● ● ● ● ●

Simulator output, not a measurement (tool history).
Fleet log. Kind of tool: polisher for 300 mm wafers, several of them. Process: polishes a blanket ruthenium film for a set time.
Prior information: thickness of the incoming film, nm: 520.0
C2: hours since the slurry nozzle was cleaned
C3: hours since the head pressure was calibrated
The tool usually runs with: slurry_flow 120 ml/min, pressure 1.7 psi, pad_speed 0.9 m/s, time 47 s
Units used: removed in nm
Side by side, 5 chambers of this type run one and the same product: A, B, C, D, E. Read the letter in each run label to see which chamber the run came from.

● ● ● ● ●

- _Work task_
From the first line to the last, copy every record exactly.

- _Exercise response_
Simulator output, not a measurement (tool history).
Fleet log. Kind of tool: polisher for 300 mm wafers, several of them. Process: polishes a blanket ruthenium film for a set time.
Prior information: thickness of the incoming film, nm: 520.0
C2: hours since the slurry nozzle was cleaned
C3: hours since the head pressure was calibrated
The tool usually runs with: slurry_flow 120 ml/min, pressure 1.7 psi, pad_speed 0.9 m/s, time 47 s
Units used: removed in nm
Side by side, 5 chambers of this type run one and the same product: A, B, C, D, E. Read the letter in each run label to see which chamber the run came from.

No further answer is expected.